#### [Task item]
Nothing but the lines from the start of the entries through the line containing "Killed dies are" should appear in the answer, each given exactly.

'''
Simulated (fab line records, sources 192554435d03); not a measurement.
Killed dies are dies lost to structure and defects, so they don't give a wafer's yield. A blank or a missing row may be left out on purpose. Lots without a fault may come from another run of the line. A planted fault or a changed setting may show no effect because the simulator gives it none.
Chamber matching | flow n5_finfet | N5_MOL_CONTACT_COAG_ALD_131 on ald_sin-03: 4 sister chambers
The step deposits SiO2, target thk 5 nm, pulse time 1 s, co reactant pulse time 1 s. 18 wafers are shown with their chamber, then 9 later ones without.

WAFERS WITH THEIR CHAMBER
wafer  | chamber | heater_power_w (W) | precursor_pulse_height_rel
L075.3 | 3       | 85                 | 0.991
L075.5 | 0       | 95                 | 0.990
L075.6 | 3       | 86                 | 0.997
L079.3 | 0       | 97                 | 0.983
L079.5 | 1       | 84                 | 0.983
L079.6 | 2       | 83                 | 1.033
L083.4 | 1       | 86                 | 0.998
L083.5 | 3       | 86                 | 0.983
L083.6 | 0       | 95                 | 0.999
'''

#### [Answer section]
Simulated (fab line records, sources 192554435d03); not a measurement.
Killed dies are dies lost to structure and defects, so they don't give a wafer's yield. A blank or a missing row may be left out on purpose. Lots without a fault may come from another run of the line. A planted fault or a changed setting may show no effect because the simulator gives it none.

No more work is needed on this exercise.